Data to examine
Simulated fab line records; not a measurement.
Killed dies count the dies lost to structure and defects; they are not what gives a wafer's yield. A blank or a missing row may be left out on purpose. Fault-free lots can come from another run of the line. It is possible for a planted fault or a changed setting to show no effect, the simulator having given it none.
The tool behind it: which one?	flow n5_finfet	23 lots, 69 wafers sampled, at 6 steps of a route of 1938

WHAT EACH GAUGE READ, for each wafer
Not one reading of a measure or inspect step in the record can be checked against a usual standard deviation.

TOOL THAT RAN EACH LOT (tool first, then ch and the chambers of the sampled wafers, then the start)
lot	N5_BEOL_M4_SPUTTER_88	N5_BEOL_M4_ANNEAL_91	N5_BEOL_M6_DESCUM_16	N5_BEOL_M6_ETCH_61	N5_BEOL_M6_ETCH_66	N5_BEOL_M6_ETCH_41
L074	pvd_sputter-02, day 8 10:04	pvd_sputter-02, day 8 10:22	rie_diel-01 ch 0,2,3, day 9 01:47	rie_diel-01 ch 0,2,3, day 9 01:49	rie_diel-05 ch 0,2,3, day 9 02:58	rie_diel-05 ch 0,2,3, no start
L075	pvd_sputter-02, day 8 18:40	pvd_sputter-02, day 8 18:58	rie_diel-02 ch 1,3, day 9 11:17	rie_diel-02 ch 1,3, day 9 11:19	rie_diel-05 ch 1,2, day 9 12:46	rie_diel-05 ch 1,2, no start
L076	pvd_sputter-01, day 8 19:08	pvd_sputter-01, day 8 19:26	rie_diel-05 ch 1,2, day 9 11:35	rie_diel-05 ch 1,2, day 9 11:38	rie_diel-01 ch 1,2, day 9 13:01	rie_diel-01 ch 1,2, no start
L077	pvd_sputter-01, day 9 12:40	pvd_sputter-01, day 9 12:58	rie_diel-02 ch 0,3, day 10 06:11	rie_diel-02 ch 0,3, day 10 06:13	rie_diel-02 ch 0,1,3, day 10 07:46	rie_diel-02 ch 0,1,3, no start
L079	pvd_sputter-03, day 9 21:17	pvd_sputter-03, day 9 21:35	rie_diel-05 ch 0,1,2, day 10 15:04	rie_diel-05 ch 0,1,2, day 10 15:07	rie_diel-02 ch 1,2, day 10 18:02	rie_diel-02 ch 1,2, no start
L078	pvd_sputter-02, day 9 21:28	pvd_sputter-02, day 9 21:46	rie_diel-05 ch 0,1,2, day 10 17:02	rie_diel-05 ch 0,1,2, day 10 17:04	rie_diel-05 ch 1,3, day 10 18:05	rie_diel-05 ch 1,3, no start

Task item
Repeat the lines from the first one in the records through the line containing "0,1,3, no start", exactly as written, and nothing else.

Answer box
Simulated fab line records; not a measurement.
Killed dies count the dies lost to structure and defects; they are not what gives a wafer's yield. A blank or a missing row may be left out on purpose. Fault-free lots can come from another run of the line. It is possible for a planted fault or a changed setting to show no effect, the simulator having given it none.
The tool behind it: which one?	flow n5_finfet	23 lots, 69 wafers sampled, at 6 steps of a route of 1938

WHAT EACH GAUGE READ, for each wafer
Not one reading of a measure or inspect step in the record can be checked against a usual standard deviation.

TOOL THAT RAN EACH LOT (tool first, then ch and the chambers of the sampled wafers, then the start)
lot	N5_BEOL_M4_SPUTTER_88	N5_BEOL_M4_ANNEAL_91	N5_BEOL_M6_DESCUM_16	N5_BEOL_M6_ETCH_61	N5_BEOL_M6_ETCH_66	N5_BEOL_M6_ETCH_41
L074	pvd_sputter-02, day 8 10:04	pvd_sputter-02, day 8 10:22	rie_diel-01 ch 0,2,3, day 9 01:47	rie_diel-01 ch 0,2,3, day 9 01:49	rie_diel-05 ch 0,2,3, day 9 02:58	rie_diel-05 ch 0,2,3, no start
L075	pvd_sputter-02, day 8 18:40	pvd_sputter-02, day 8 18:58	rie_diel-02 ch 1,3, day 9 11:17	rie_diel-02 ch 1,3, day 9 11:19	rie_diel-05 ch 1,2, day 9 12:46	rie_diel-05 ch 1,2, no start
L076	pvd_sputter-01, day 8 19:08	pvd_sputter-01, day 8 19:26	rie_diel-05 ch 1,2, day 9 11:35	rie_diel-05 ch 1,2, day 9 11:38	rie_diel-01 ch 1,2, day 9 13:01	rie_diel-01 ch 1,2, no start
L077	pvd_sputter-01, day 9 12:40	pvd_sputter-01, day 9 12:58	rie_diel-02 ch 0,3, day 10 06:11	rie_diel-02 ch 0,3, day 10 06:13	rie_diel-02 ch 0,1,3, day 10 07:46	rie_diel-02 ch 0,1,3, no start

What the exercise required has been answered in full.